**Available data:**
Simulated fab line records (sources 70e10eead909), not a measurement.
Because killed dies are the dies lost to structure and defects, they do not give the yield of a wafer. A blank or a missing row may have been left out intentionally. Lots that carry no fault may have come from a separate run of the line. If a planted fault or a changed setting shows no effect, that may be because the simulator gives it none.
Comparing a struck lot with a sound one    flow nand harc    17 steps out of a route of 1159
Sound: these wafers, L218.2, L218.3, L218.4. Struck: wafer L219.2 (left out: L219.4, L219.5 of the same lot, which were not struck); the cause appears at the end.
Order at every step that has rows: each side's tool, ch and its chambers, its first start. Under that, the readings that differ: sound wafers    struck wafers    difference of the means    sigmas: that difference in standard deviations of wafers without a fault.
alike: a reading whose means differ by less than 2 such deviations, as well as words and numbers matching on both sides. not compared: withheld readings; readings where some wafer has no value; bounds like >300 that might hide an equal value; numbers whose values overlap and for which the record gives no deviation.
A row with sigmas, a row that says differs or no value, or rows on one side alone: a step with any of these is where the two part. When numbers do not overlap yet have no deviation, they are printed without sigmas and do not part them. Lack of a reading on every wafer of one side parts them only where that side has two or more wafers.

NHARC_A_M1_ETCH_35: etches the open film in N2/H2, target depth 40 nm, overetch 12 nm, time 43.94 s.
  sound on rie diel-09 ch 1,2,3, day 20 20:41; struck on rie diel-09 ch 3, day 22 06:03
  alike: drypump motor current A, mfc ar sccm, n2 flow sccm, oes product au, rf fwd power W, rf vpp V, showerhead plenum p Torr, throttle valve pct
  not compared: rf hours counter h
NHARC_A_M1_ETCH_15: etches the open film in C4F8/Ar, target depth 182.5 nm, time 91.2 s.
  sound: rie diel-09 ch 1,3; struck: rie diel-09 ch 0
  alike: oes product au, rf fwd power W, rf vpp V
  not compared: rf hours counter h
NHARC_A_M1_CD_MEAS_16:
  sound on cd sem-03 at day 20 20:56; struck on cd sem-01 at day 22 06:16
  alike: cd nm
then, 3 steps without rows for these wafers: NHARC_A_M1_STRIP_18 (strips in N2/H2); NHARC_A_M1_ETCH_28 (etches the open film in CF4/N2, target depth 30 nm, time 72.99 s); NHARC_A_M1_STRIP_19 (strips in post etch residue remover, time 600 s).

**Work item:** From the records above, give again exactly the lines running from the line with "alike: a reading" to the line with "alike: cd nm", inclusive.

**Exercise solution:**
alike: a reading whose means differ by less than 2 such deviations, as well as words and numbers matching on both sides. not compared: withheld readings; readings where some wafer has no value; bounds like >300 that might hide an equal value; numbers whose values overlap and for which the record gives no deviation.
A row with sigmas, a row that says differs or no value, or rows on one side alone: a step with any of these is where the two part. When numbers do not overlap yet have no deviation, they are printed without sigmas and do not part them. Lack of a reading on every wafer of one side parts them only where that side has two or more wafers.

NHARC_A_M1_ETCH_35: etches the open film in N2/H2, target depth 40 nm, overetch 12 nm, time 43.94 s.
  sound on rie diel-09 ch 1,2,3, day 20 20:41; struck on rie diel-09 ch 3, day 22 06:03
  alike: drypump motor current A, mfc ar sccm, n2 flow sccm, oes product au, rf fwd power W, rf vpp V, showerhead plenum p Torr, throttle valve pct
  not compared: rf hours counter h
NHARC_A_M1_ETCH_15: etches the open film in C4F8/Ar, target depth 182.5 nm, time 91.2 s.
  sound: rie diel-09 ch 1,3; struck: rie diel-09 ch 0
  alike: oes product au, rf fwd power W, rf vpp V
  not compared: rf hours counter h
NHARC_A_M1_CD_MEAS_16:
  sound on cd sem-03 at day 20 20:56; struck on cd sem-01 at day 22 06:16
  alike: cd nm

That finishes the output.